**Provided records**
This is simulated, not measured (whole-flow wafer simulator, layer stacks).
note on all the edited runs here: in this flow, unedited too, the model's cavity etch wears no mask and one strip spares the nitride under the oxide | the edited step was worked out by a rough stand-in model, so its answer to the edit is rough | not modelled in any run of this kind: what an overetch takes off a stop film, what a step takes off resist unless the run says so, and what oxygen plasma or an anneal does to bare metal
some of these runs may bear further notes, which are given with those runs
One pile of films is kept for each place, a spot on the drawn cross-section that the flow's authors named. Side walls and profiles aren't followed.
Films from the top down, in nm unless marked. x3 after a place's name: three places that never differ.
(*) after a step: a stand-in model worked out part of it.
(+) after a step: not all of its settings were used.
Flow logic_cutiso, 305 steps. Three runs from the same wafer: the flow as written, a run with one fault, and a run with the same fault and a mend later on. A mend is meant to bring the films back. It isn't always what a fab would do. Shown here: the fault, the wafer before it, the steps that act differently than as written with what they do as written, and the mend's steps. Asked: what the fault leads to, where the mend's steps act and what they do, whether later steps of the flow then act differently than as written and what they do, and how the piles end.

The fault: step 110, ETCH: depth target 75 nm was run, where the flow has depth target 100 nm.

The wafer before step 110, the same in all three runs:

**Brief**
Reproduce all of the entries word for word.

**Task result**
This is simulated, not measured (whole-flow wafer simulator, layer stacks).
note on all the edited runs here: in this flow, unedited too, the model's cavity etch wears no mask and one strip spares the nitride under the oxide | the edited step was worked out by a rough stand-in model, so its answer to the edit is rough | not modelled in any run of this kind: what an overetch takes off a stop film, what a step takes off resist unless the run says so, and what oxygen plasma or an anneal does to bare metal
some of these runs may bear further notes, which are given with those runs
One pile of films is kept for each place, a spot on the drawn cross-section that the flow's authors named. Side walls and profiles aren't followed.
Films from the top down, in nm unless marked. x3 after a place's name: three places that never differ.
(*) after a step: a stand-in model worked out part of it.
(+) after a step: not all of its settings were used.
Flow logic_cutiso, 305 steps. Three runs from the same wafer: the flow as written, a run with one fault, and a run with the same fault and a mend later on. A mend is meant to bring the films back. It isn't always what a fab would do. Shown here: the fault, the wafer before it, the steps that act differently than as written with what they do as written, and the mend's steps. Asked: what the fault leads to, where the mend's steps act and what they do, whether later steps of the flow then act differently than as written and what they do, and how the piles end.

The fault: step 110, ETCH: depth target 75 nm was run, where the flow has depth target 100 nm.

The wafer before step 110, the same in all three runs:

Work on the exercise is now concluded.